Required action
For this task, retype the records below exactly.

Available data
%%
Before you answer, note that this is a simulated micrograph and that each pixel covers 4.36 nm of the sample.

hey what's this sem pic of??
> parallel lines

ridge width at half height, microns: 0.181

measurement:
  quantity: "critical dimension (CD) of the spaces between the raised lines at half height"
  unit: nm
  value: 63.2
%%

Answer space
Before you answer, note that this is a simulated micrograph and that each pixel covers 4.36 nm of the sample.

hey what's this sem pic of??
> parallel lines

ridge width at half height, microns: 0.181

measurement:
  quantity: "critical dimension (CD) of the spaces between the raised lines at half height"
  unit: nm
  value: 63.2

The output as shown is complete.